--- START ---

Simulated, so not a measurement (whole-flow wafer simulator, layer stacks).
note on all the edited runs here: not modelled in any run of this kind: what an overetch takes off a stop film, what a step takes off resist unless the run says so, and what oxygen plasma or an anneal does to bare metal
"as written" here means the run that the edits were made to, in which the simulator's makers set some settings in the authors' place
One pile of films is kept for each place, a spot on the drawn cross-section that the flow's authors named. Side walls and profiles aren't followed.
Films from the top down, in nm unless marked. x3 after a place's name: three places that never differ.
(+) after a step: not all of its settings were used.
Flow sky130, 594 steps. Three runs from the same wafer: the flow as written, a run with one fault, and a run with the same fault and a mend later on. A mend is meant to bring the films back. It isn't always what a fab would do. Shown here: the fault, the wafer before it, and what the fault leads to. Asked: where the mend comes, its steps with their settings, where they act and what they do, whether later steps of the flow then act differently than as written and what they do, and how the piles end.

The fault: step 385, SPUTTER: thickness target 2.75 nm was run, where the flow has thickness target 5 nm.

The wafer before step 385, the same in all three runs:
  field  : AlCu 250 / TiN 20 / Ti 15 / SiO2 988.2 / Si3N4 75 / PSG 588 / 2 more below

--- END ---

Work request
Transcribe the records exactly as given.

Written answer
Simulated, so not a measurement (whole-flow wafer simulator, layer stacks).
note on all the edited runs here: not modelled in any run of this kind: what an overetch takes off a stop film, what a step takes off resist unless the run says so, and what oxygen plasma or an anneal does to bare metal
"as written" here means the run that the edits were made to, in which the simulator's makers set some settings in the authors' place
One pile of films is kept for each place, a spot on the drawn cross-section that the flow's authors named. Side walls and profiles aren't followed.
Films from the top down, in nm unless marked. x3 after a place's name: three places that never differ.
(+) after a step: not all of its settings were used.
Flow sky130, 594 steps. Three runs from the same wafer: the flow as written, a run with one fault, and a run with the same fault and a mend later on. A mend is meant to bring the films back. It isn't always what a fab would do. Shown here: the fault, the wafer before it, and what the fault leads to. Asked: where the mend comes, its steps with their settings, where they act and what they do, whether later steps of the flow then act differently than as written and what they do, and how the piles end.

The fault: step 385, SPUTTER: thickness target 2.75 nm was run, where the flow has thickness target 5 nm.

The wafer before step 385, the same in all three runs:
  field  : AlCu 250 / TiN 20 / Ti 15 / SiO2 988.2 / Si3N4 75 / PSG 588 / 2 more below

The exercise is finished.